━━━━━━━━
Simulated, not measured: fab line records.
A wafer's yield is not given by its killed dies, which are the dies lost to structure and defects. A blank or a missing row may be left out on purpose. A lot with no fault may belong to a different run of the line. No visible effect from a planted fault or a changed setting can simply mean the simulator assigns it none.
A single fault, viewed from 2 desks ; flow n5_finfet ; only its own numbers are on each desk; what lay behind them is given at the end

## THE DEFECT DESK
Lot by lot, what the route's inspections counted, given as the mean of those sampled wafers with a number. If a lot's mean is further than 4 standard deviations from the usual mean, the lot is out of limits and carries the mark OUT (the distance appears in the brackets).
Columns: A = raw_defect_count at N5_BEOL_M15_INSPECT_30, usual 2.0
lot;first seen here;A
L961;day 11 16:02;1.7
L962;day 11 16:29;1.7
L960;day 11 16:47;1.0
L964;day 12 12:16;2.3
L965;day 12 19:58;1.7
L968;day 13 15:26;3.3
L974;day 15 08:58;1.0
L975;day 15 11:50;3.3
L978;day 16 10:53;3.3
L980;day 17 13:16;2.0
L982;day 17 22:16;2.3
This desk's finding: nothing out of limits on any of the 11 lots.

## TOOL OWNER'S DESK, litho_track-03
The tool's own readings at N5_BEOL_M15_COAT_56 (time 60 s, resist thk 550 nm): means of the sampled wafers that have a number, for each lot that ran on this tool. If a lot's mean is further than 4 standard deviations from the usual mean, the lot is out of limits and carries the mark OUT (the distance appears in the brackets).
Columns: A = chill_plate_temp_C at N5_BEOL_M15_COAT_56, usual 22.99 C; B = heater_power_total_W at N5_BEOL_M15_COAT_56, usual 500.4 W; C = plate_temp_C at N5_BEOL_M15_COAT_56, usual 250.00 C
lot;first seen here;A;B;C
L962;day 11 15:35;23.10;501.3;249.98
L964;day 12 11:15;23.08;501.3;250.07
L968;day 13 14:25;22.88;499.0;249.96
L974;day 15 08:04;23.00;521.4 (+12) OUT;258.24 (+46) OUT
━━━━━━━━

Work request: Each line from the start of the records through the line holding "L968;day 13 14:25;22.88;499.0;249.96" must be returned exactly; nothing else belongs in the answer.

Answer space:
Simulated, not measured: fab line records.
A wafer's yield is not given by its killed dies, which are the dies lost to structure and defects. A blank or a missing row may be left out on purpose. A lot with no fault may belong to a different run of the line. No visible effect from a planted fault or a changed setting can simply mean the simulator assigns it none.
A single fault, viewed from 2 desks ; flow n5_finfet ; only its own numbers are on each desk; what lay behind them is given at the end

## THE DEFECT DESK
Lot by lot, what the route's inspections counted, given as the mean of those sampled wafers with a number. If a lot's mean is further than 4 standard deviations from the usual mean, the lot is out of limits and carries the mark OUT (the distance appears in the brackets).
Columns: A = raw_defect_count at N5_BEOL_M15_INSPECT_30, usual 2.0
lot;first seen here;A
L961;day 11 16:02;1.7
L962;day 11 16:29;1.7
L960;day 11 16:47;1.0
L964;day 12 12:16;2.3
L965;day 12 19:58;1.7
L968;day 13 15:26;3.3
L974;day 15 08:58;1.0
L975;day 15 11:50;3.3
L978;day 16 10:53;3.3
L980;day 17 13:16;2.0
L982;day 17 22:16;2.3
This desk's finding: nothing out of limits on any of the 11 lots.

## TOOL OWNER'S DESK, litho_track-03
The tool's own readings at N5_BEOL_M15_COAT_56 (time 60 s, resist thk 550 nm): means of the sampled wafers that have a number, for each lot that ran on this tool. If a lot's mean is further than 4 standard deviations from the usual mean, the lot is out of limits and carries the mark OUT (the distance appears in the brackets).
Columns: A = chill_plate_temp_C at N5_BEOL_M15_COAT_56, usual 22.99 C; B = heater_power_total_W at N5_BEOL_M15_COAT_56, usual 500.4 W; C = plate_temp_C at N5_BEOL_M15_COAT_56, usual 250.00 C
lot;first seen here;A;B;C
L962;day 11 15:35;23.10;501.3;249.98
L964;day 12 11:15;23.08;501.3;250.07
L968;day 13 14:25;22.88;499.0;249.96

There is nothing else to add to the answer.